▶ Requirement: Below are some records. Return exactly the lines from the one with "I can see the" to the one with "Unit ........... nm", and nothing else.

▶ Provided information:
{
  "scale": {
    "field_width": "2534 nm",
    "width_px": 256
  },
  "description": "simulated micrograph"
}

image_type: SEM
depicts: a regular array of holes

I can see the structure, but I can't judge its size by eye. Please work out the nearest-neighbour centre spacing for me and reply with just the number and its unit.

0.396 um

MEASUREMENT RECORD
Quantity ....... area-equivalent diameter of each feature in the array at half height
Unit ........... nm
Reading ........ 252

▶ Exercise answer:
I can see the structure, but I can't judge its size by eye. Please work out the nearest-neighbour centre spacing for me and reply with just the number and its unit.

0.396 um

MEASUREMENT RECORD
Quantity ....... area-equivalent diameter of each feature in the array at half height
Unit ........... nm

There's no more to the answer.